● ● ● ●
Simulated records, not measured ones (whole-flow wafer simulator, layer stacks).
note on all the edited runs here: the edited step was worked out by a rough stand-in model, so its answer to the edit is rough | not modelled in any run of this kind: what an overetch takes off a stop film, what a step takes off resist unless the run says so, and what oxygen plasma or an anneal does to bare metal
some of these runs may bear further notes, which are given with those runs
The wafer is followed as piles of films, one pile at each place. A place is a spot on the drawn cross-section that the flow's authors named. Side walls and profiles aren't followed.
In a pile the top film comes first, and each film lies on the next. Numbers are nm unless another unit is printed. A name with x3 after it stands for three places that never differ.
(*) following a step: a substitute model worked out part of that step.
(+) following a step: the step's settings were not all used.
● ● ● ●

**WORK ITEM:** Give the data again in full, keeping every line as it was.

**WRITTEN REPLY:**
Simulated records, not measured ones (whole-flow wafer simulator, layer stacks).
note on all the edited runs here: the edited step was worked out by a rough stand-in model, so its answer to the edit is rough | not modelled in any run of this kind: what an overetch takes off a stop film, what a step takes off resist unless the run says so, and what oxygen plasma or an anneal does to bare metal
some of these runs may bear further notes, which are given with those runs
The wafer is followed as piles of films, one pile at each place. A place is a spot on the drawn cross-section that the flow's authors named. Side walls and profiles aren't followed.
In a pile the top film comes first, and each film lies on the next. Numbers are nm unless another unit is printed. A name with x3 after it stands for three places that never differ.
(*) following a step: a substitute model worked out part of that step.
(+) following a step: the step's settings were not all used.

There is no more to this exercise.